> **RECORDED DATA**:
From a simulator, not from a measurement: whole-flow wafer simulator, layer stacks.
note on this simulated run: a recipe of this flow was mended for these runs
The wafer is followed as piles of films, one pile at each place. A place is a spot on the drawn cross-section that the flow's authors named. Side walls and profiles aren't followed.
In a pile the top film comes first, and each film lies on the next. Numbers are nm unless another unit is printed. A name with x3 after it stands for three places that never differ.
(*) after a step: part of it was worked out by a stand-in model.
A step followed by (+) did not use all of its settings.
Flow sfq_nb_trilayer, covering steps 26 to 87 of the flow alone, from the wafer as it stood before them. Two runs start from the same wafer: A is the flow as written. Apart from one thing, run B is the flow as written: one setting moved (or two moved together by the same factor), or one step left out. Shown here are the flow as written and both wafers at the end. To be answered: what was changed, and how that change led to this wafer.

> **WORK TASK**:
Return the material above in full, exactly as it appears.

> **WRITTEN RESPONSE**:
From a simulator, not from a measurement: whole-flow wafer simulator, layer stacks.
note on this simulated run: a recipe of this flow was mended for these runs
The wafer is followed as piles of films, one pile at each place. A place is a spot on the drawn cross-section that the flow's authors named. Side walls and profiles aren't followed.
In a pile the top film comes first, and each film lies on the next. Numbers are nm unless another unit is printed. A name with x3 after it stands for three places that never differ.
(*) after a step: part of it was worked out by a stand-in model.
A step followed by (+) did not use all of its settings.
Flow sfq_nb_trilayer, covering steps 26 to 87 of the flow alone, from the wafer as it stood before them. Two runs start from the same wafer: A is the flow as written. Apart from one thing, run B is the flow as written: one setting moved (or two moved together by the same factor), or one step left out. Shown here are the flow as written and both wafers at the end. To be answered: what was changed, and how that change led to this wafer.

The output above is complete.